_Record extracts_:
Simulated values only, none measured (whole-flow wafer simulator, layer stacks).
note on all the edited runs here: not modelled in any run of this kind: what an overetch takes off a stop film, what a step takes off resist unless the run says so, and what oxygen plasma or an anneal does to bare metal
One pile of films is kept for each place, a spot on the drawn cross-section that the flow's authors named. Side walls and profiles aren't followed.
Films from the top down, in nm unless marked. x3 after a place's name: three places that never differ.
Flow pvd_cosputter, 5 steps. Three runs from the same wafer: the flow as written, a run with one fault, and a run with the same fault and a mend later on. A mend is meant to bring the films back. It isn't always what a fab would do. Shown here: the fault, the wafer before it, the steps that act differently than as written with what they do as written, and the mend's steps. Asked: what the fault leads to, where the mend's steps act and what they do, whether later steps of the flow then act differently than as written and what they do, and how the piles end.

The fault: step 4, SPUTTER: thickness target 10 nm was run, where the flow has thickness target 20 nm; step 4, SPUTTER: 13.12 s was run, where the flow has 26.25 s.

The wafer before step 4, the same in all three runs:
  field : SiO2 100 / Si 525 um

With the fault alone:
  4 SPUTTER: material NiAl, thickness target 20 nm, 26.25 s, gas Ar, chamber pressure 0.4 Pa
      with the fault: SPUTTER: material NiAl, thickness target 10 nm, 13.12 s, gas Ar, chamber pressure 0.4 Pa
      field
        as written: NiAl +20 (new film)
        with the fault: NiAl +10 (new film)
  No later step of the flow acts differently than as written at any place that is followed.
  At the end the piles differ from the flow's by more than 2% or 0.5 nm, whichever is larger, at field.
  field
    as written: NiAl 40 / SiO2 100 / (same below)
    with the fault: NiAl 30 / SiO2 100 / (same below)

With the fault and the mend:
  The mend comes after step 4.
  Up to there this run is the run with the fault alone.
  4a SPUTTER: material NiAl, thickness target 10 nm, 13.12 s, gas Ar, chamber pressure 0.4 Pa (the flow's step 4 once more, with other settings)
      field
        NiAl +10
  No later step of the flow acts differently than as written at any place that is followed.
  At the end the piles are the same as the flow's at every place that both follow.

_Assignment_:
Please retype the top of the data exactly, down to and including the line that holds "as written: NiAl 40", and nothing further.

_Written response_:
Simulated values only, none measured (whole-flow wafer simulator, layer stacks).
note on all the edited runs here: not modelled in any run of this kind: what an overetch takes off a stop film, what a step takes off resist unless the run says so, and what oxygen plasma or an anneal does to bare metal
One pile of films is kept for each place, a spot on the drawn cross-section that the flow's authors named. Side walls and profiles aren't followed.
Films from the top down, in nm unless marked. x3 after a place's name: three places that never differ.
Flow pvd_cosputter, 5 steps. Three runs from the same wafer: the flow as written, a run with one fault, and a run with the same fault and a mend later on. A mend is meant to bring the films back. It isn't always what a fab would do. Shown here: the fault, the wafer before it, the steps that act differently than as written with what they do as written, and the mend's steps. Asked: what the fault leads to, where the mend's steps act and what they do, whether later steps of the flow then act differently than as written and what they do, and how the piles end.

The fault: step 4, SPUTTER: thickness target 10 nm was run, where the flow has thickness target 20 nm; step 4, SPUTTER: 13.12 s was run, where the flow has 26.25 s.

The wafer before step 4, the same in all three runs:
  field : SiO2 100 / Si 525 um

With the fault alone:
  4 SPUTTER: material NiAl, thickness target 20 nm, 26.25 s, gas Ar, chamber pressure 0.4 Pa
      with the fault: SPUTTER: material NiAl, thickness target 10 nm, 13.12 s, gas Ar, chamber pressure 0.4 Pa
      field
        as written: NiAl +20 (new film)
        with the fault: NiAl +10 (new film)
  No later step of the flow acts differently than as written at any place that is followed.
  At the end the piles differ from the flow's by more than 2% or 0.5 nm, whichever is larger, at field.
  field
    as written: NiAl 40 / SiO2 100 / (same below)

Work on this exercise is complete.